Start of Supplied entries
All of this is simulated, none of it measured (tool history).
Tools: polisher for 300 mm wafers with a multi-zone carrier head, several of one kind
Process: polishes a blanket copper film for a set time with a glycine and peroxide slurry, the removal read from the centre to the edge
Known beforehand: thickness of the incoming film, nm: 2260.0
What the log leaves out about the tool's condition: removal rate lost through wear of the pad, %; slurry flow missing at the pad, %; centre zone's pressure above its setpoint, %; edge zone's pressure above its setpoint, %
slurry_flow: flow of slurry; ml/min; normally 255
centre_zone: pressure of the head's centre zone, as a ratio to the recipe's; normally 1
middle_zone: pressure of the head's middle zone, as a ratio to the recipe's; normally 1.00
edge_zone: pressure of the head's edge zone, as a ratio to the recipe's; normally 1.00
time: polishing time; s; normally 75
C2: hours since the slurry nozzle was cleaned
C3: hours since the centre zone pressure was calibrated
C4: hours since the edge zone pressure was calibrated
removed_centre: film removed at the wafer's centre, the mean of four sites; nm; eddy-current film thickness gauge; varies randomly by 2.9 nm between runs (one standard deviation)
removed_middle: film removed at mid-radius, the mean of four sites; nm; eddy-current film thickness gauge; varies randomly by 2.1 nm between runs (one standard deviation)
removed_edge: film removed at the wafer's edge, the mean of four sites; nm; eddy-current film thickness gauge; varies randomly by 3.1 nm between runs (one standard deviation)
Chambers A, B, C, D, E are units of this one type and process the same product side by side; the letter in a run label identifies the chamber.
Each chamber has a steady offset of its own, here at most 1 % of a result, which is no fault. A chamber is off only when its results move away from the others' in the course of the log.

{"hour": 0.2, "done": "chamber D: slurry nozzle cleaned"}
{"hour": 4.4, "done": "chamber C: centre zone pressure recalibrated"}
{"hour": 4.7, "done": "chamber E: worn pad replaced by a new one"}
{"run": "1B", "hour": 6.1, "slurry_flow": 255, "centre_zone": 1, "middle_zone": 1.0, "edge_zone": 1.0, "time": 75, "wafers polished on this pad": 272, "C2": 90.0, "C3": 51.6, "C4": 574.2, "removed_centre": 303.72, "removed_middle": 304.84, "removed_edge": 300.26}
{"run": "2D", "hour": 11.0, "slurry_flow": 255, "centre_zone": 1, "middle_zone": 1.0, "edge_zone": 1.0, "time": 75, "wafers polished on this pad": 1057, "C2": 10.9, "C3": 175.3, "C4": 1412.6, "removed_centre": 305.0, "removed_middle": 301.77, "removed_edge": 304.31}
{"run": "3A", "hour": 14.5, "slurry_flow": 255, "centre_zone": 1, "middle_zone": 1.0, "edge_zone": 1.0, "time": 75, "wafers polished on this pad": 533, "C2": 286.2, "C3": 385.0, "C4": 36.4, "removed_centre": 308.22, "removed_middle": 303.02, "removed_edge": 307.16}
End of Supplied entries

All that is wanted is a faithful reproduction of the line above with "What the log", the line with "Chambers A, B, C, D, E", and every line in between.

What the log leaves out about the tool's condition: removal rate lost through wear of the pad, %; slurry flow missing at the pad, %; centre zone's pressure above its setpoint, %; edge zone's pressure above its setpoint, %
slurry_flow: flow of slurry; ml/min; normally 255
centre_zone: pressure of the head's centre zone, as a ratio to the recipe's; normally 1
middle_zone: pressure of the head's middle zone, as a ratio to the recipe's; normally 1.00
edge_zone: pressure of the head's edge zone, as a ratio to the recipe's; normally 1.00
time: polishing time; s; normally 75
C2: hours since the slurry nozzle was cleaned
C3: hours since the centre zone pressure was calibrated
C4: hours since the edge zone pressure was calibrated
removed_centre: film removed at the wafer's centre, the mean of four sites; nm; eddy-current film thickness gauge; varies randomly by 2.9 nm between runs (one standard deviation)
removed_middle: film removed at mid-radius, the mean of four sites; nm; eddy-current film thickness gauge; varies randomly by 2.1 nm between runs (one standard deviation)
removed_edge: film removed at the wafer's edge, the mean of four sites; nm; eddy-current film thickness gauge; varies randomly by 3.1 nm between runs (one standard deviation)
Chambers A, B, C, D, E are units of this one type and process the same product side by side; the letter in a run label identifies the chamber.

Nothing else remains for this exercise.